─── Given records

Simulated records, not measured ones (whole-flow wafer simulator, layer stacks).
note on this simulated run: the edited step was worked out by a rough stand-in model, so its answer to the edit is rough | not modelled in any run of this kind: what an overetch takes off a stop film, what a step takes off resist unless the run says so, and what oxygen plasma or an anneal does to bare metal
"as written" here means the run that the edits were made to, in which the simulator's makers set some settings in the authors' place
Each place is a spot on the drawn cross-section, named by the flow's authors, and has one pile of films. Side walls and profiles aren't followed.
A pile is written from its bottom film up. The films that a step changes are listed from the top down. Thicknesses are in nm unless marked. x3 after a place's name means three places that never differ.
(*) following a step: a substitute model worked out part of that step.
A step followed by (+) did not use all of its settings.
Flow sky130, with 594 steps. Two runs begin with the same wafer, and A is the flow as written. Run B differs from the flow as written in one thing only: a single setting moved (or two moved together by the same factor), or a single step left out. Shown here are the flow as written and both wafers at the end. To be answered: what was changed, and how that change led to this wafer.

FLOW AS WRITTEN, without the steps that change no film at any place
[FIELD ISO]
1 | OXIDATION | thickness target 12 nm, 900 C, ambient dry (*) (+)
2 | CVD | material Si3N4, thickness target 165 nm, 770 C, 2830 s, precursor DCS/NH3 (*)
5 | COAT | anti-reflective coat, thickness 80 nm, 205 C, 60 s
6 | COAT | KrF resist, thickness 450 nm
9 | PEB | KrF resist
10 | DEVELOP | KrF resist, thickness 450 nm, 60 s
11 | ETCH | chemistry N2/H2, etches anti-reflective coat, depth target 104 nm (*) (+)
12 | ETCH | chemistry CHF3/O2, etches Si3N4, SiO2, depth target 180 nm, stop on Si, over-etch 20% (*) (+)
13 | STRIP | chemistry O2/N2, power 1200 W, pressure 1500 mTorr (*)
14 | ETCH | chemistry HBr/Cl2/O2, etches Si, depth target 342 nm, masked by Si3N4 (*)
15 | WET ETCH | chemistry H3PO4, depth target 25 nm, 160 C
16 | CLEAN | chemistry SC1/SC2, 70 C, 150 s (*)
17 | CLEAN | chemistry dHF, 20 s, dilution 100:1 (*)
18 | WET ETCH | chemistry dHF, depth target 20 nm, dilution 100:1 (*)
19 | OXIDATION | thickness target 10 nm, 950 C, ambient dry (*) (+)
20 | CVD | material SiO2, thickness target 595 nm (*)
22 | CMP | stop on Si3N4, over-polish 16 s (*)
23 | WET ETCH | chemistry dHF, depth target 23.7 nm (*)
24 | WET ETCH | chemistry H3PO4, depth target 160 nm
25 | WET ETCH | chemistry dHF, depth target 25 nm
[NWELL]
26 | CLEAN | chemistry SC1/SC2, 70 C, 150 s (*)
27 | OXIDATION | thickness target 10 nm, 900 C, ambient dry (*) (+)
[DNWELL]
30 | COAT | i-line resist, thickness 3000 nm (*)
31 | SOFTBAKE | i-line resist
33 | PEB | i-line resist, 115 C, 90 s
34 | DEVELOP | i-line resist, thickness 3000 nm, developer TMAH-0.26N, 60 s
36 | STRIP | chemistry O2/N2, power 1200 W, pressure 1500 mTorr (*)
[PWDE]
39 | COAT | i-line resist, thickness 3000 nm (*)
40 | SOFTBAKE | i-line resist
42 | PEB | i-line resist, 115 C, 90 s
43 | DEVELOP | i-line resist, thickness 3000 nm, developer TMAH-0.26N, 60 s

──────

» **Work request**: Repeat exactly the lines of the listing above, from the one with "17 | CLEAN |" down to the one with "22 | CMP | stop"; both of those lines belong in the range.

» **Exercise result**:
17 | CLEAN | chemistry dHF, 20 s, dilution 100:1 (*)
18 | WET ETCH | chemistry dHF, depth target 20 nm, dilution 100:1 (*)
19 | OXIDATION | thickness target 10 nm, 950 C, ambient dry (*) (+)
20 | CVD | material SiO2, thickness target 595 nm (*)
22 | CMP | stop on Si3N4, over-polish 16 s (*)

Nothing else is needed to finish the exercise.